Dataset excerpts -

----------

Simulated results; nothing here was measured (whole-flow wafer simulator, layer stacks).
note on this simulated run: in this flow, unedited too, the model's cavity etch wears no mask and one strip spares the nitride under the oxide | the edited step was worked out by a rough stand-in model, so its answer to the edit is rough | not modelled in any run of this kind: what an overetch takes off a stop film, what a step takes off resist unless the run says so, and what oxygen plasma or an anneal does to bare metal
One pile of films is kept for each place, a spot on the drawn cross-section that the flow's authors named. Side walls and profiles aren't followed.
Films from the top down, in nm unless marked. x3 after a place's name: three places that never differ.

----------

Every record must be transcribed exactly as written.

Simulated results; nothing here was measured (whole-flow wafer simulator, layer stacks).
note on this simulated run: in this flow, unedited too, the model's cavity etch wears no mask and one strip spares the nitride under the oxide | the edited step was worked out by a rough stand-in model, so its answer to the edit is rough | not modelled in any run of this kind: what an overetch takes off a stop film, what a step takes off resist unless the run says so, and what oxygen plasma or an anneal does to bare metal
One pile of films is kept for each place, a spot on the drawn cross-section that the flow's authors named. Side walls and profiles aren't followed.
Films from the top down, in nm unless marked. x3 after a place's name: three places that never differ.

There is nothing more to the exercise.